Data:
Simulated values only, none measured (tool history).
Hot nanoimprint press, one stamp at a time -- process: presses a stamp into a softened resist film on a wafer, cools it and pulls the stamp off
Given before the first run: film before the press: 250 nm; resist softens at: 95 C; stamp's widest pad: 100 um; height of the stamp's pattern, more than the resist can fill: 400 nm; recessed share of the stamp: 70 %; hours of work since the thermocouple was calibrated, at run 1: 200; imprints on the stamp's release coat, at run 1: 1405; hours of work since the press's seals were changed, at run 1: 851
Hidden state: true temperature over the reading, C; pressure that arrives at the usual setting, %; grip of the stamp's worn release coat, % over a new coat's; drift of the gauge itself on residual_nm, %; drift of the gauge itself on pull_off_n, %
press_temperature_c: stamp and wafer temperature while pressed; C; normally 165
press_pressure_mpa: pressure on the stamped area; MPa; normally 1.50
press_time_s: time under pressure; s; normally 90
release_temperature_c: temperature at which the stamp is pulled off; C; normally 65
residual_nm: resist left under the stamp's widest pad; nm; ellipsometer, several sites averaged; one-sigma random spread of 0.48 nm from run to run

Assignment: Give back each line above precisely as it stands.

Exercise output:
Simulated values only, none measured (tool history).
Hot nanoimprint press, one stamp at a time -- process: presses a stamp into a softened resist film on a wafer, cools it and pulls the stamp off
Given before the first run: film before the press: 250 nm; resist softens at: 95 C; stamp's widest pad: 100 um; height of the stamp's pattern, more than the resist can fill: 400 nm; recessed share of the stamp: 70 %; hours of work since the thermocouple was calibrated, at run 1: 200; imprints on the stamp's release coat, at run 1: 1405; hours of work since the press's seals were changed, at run 1: 851
Hidden state: true temperature over the reading, C; pressure that arrives at the usual setting, %; grip of the stamp's worn release coat, % over a new coat's; drift of the gauge itself on residual_nm, %; drift of the gauge itself on pull_off_n, %
press_temperature_c: stamp and wafer temperature while pressed; C; normally 165
press_pressure_mpa: pressure on the stamped area; MPa; normally 1.50
press_time_s: time under pressure; s; normally 90
release_temperature_c: temperature at which the stamp is pulled off; C; normally 65
residual_nm: resist left under the stamp's widest pad; nm; ellipsometer, several sites averaged; one-sigma random spread of 0.48 nm from run to run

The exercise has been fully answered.